The data —
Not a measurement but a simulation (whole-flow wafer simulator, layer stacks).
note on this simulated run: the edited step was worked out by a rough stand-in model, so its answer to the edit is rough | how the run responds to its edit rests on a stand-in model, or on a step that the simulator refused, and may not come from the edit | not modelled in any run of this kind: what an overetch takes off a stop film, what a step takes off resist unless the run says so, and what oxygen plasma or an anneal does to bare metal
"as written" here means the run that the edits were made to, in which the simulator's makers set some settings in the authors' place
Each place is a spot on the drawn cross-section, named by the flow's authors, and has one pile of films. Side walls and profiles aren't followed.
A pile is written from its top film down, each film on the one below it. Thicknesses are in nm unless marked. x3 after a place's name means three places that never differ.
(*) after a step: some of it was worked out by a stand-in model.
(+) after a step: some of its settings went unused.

Required action —
When you copy the data, keep every line word for word.

Problem solution —
Not a measurement but a simulation (whole-flow wafer simulator, layer stacks).
note on this simulated run: the edited step was worked out by a rough stand-in model, so its answer to the edit is rough | how the run responds to its edit rests on a stand-in model, or on a step that the simulator refused, and may not come from the edit | not modelled in any run of this kind: what an overetch takes off a stop film, what a step takes off resist unless the run says so, and what oxygen plasma or an anneal does to bare metal
"as written" here means the run that the edits were made to, in which the simulator's makers set some settings in the authors' place
Each place is a spot on the drawn cross-section, named by the flow's authors, and has one pile of films. Side walls and profiles aren't followed.
A pile is written from its top film down, each film on the one below it. Thicknesses are in nm unless marked. x3 after a place's name means three places that never differ.
(*) after a step: some of it was worked out by a stand-in model.
(+) after a step: some of its settings went unused.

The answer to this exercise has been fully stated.